==== Given data ====
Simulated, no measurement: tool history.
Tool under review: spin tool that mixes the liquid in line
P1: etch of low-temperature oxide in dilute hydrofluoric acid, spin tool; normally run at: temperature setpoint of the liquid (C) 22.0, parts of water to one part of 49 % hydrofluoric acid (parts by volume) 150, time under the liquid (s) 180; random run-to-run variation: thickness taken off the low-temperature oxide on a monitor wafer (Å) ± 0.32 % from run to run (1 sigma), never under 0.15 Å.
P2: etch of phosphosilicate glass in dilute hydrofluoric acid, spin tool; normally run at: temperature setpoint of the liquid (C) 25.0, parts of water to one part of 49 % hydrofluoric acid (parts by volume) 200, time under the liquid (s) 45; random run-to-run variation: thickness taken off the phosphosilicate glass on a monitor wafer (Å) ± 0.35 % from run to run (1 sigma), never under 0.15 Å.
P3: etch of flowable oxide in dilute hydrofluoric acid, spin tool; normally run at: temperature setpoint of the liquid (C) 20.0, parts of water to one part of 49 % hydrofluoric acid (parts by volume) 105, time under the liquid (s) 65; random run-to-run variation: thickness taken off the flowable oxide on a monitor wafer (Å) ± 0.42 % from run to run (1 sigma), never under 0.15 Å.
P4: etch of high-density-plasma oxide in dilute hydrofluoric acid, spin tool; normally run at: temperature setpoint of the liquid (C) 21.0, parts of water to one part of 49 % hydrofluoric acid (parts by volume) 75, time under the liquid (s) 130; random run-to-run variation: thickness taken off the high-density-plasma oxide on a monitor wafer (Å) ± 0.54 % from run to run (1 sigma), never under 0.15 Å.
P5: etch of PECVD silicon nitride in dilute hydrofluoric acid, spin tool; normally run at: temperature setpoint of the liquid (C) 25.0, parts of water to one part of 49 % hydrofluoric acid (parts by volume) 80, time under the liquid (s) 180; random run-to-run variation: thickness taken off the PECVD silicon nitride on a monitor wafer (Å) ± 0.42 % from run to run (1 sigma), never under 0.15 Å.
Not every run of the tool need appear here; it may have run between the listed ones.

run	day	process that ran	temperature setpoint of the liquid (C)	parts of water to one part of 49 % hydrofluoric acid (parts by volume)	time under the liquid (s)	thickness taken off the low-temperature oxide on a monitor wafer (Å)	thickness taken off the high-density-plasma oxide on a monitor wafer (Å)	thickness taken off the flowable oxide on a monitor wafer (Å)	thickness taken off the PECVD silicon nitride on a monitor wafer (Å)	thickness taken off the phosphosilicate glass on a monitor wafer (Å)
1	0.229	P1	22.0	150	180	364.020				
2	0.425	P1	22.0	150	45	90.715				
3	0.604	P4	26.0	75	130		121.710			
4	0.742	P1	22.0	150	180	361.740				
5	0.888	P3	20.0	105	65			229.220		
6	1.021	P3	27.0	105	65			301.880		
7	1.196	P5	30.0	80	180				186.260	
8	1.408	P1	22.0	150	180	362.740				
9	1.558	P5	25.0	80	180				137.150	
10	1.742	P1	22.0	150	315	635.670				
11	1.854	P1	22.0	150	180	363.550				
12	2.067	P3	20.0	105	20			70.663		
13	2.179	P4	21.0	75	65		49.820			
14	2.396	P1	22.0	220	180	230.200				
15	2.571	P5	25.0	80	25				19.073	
====

What is needed is every line from the start of the entries through the line containing "P5: etch of", returned word for word and nothing else.

Simulated, no measurement: tool history.
Tool under review: spin tool that mixes the liquid in line
P1: etch of low-temperature oxide in dilute hydrofluoric acid, spin tool; normally run at: temperature setpoint of the liquid (C) 22.0, parts of water to one part of 49 % hydrofluoric acid (parts by volume) 150, time under the liquid (s) 180; random run-to-run variation: thickness taken off the low-temperature oxide on a monitor wafer (Å) ± 0.32 % from run to run (1 sigma), never under 0.15 Å.
P2: etch of phosphosilicate glass in dilute hydrofluoric acid, spin tool; normally run at: temperature setpoint of the liquid (C) 25.0, parts of water to one part of 49 % hydrofluoric acid (parts by volume) 200, time under the liquid (s) 45; random run-to-run variation: thickness taken off the phosphosilicate glass on a monitor wafer (Å) ± 0.35 % from run to run (1 sigma), never under 0.15 Å.
P3: etch of flowable oxide in dilute hydrofluoric acid, spin tool; normally run at: temperature setpoint of the liquid (C) 20.0, parts of water to one part of 49 % hydrofluoric acid (parts by volume) 105, time under the liquid (s) 65; random run-to-run variation: thickness taken off the flowable oxide on a monitor wafer (Å) ± 0.42 % from run to run (1 sigma), never under 0.15 Å.
P4: etch of high-density-plasma oxide in dilute hydrofluoric acid, spin tool; normally run at: temperature setpoint of the liquid (C) 21.0, parts of water to one part of 49 % hydrofluoric acid (parts by volume) 75, time under the liquid (s) 130; random run-to-run variation: thickness taken off the high-density-plasma oxide on a monitor wafer (Å) ± 0.54 % from run to run (1 sigma), never under 0.15 Å.
P5: etch of PECVD silicon nitride in dilute hydrofluoric acid, spin tool; normally run at: temperature setpoint of the liquid (C) 25.0, parts of water to one part of 49 % hydrofluoric acid (parts by volume) 80, time under the liquid (s) 180; random run-to-run variation: thickness taken off the PECVD silicon nitride on a monitor wafer (Å) ± 0.42 % from run to run (1 sigma), never under 0.15 Å.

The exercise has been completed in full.